(Provided material)
◇ ◇ ◇ ◇

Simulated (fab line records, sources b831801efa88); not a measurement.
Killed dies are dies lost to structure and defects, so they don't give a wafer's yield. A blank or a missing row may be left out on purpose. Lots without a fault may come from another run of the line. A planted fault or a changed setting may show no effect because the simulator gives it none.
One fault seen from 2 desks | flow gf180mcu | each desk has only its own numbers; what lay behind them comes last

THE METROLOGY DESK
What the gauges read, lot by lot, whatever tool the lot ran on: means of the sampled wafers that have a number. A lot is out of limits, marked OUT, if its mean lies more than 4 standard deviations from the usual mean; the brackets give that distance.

◇ ◇ ◇ ◇

(Work instruction) Every entry that appears above should be duplicated exactly.

(Answer area)
Simulated (fab line records, sources b831801efa88); not a measurement.
Killed dies are dies lost to structure and defects, so they don't give a wafer's yield. A blank or a missing row may be left out on purpose. Lots without a fault may come from another run of the line. A planted fault or a changed setting may show no effect because the simulator gives it none.
One fault seen from 2 desks | flow gf180mcu | each desk has only its own numbers; what lay behind them comes last

THE METROLOGY DESK
What the gauges read, lot by lot, whatever tool the lot ran on: means of the sampled wafers that have a number. A lot is out of limits, marked OUT, if its mean lies more than 4 standard deviations from the usual mean; the brackets give that distance.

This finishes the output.